## Assigned task
In the listing below, the lines starting with the line with "start_h: the number" and going on through the line with "[step N5_BEOL_M14_EXPOSE_07]" are to be reproduced exactly, and only those.

## Records shown
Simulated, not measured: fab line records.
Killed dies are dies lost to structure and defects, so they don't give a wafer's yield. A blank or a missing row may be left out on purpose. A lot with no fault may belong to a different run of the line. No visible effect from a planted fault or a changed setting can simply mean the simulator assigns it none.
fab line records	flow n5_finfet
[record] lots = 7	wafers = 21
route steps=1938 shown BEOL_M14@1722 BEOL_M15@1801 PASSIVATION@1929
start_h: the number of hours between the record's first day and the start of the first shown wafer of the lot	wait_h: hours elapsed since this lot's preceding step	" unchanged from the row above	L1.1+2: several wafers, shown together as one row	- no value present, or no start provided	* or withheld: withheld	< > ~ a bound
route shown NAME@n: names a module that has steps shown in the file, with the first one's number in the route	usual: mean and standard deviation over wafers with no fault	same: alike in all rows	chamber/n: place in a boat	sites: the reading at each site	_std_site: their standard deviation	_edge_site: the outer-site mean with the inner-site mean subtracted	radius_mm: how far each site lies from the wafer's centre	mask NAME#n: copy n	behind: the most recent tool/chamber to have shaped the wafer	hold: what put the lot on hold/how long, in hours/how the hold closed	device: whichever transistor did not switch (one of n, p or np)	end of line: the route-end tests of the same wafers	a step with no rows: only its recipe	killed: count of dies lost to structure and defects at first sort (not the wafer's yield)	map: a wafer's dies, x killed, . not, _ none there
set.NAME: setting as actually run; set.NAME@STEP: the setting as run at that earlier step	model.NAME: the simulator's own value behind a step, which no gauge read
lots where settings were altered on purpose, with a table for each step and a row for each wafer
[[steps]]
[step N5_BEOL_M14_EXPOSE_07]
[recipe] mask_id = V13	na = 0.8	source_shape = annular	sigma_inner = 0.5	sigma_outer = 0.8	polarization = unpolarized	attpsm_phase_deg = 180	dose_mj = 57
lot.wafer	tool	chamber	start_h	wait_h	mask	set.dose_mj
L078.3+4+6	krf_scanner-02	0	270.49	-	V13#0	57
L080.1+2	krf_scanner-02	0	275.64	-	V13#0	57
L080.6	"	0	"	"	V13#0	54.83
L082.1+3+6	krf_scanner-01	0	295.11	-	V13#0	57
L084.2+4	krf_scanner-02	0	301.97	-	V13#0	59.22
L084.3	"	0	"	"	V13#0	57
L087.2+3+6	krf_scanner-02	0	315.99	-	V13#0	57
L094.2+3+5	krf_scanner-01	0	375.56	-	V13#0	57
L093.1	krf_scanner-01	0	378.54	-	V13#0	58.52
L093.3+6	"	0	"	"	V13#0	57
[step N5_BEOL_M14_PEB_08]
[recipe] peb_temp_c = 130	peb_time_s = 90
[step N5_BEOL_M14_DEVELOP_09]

## Answer space
start_h: the number of hours between the record's first day and the start of the first shown wafer of the lot	wait_h: hours elapsed since this lot's preceding step	" unchanged from the row above	L1.1+2: several wafers, shown together as one row	- no value present, or no start provided	* or withheld: withheld	< > ~ a bound
route shown NAME@n: names a module that has steps shown in the file, with the first one's number in the route	usual: mean and standard deviation over wafers with no fault	same: alike in all rows	chamber/n: place in a boat	sites: the reading at each site	_std_site: their standard deviation	_edge_site: the outer-site mean with the inner-site mean subtracted	radius_mm: how far each site lies from the wafer's centre	mask NAME#n: copy n	behind: the most recent tool/chamber to have shaped the wafer	hold: what put the lot on hold/how long, in hours/how the hold closed	device: whichever transistor did not switch (one of n, p or np)	end of line: the route-end tests of the same wafers	a step with no rows: only its recipe	killed: count of dies lost to structure and defects at first sort (not the wafer's yield)	map: a wafer's dies, x killed, . not, _ none there
set.NAME: setting as actually run; set.NAME@STEP: the setting as run at that earlier step	model.NAME: the simulator's own value behind a step, which no gauge read
lots where settings were altered on purpose, with a table for each step and a row for each wafer
[[steps]]
[step N5_BEOL_M14_EXPOSE_07]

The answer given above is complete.